For this exercise, transcribe the records below without changing a word.

START DATASET EXCERPTS

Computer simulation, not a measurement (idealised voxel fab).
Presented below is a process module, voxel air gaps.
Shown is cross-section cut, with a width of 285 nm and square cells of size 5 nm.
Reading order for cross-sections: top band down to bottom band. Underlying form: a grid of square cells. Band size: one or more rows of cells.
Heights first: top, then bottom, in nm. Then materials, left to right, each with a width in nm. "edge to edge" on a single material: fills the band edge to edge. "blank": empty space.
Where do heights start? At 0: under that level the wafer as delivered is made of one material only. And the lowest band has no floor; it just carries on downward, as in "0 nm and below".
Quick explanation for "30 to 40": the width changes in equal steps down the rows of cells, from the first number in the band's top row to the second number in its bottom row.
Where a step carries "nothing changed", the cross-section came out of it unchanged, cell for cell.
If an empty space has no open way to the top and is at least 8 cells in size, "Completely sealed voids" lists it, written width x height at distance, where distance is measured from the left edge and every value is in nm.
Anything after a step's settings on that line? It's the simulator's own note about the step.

END DATASET EXCERPTS

* _TASK ANSWER_:
Computer simulation, not a measurement (idealised voxel fab).
Presented below is a process module, voxel air gaps.
Shown is cross-section cut, with a width of 285 nm and square cells of size 5 nm.
Reading order for cross-sections: top band down to bottom band. Underlying form: a grid of square cells. Band size: one or more rows of cells.
Heights first: top, then bottom, in nm. Then materials, left to right, each with a width in nm. "edge to edge" on a single material: fills the band edge to edge. "blank": empty space.
Where do heights start? At 0: under that level the wafer as delivered is made of one material only. And the lowest band has no floor; it just carries on downward, as in "0 nm and below".
Quick explanation for "30 to 40": the width changes in equal steps down the rows of cells, from the first number in the band's top row to the second number in its bottom row.
Where a step carries "nothing changed", the cross-section came out of it unchanged, cell for cell.
If an empty space has no open way to the top and is at least 8 cells in size, "Completely sealed voids" lists it, written width x height at distance, where distance is measured from the left edge and every value is in nm.
Anything after a step's settings on that line? It's the simulator's own note about the step.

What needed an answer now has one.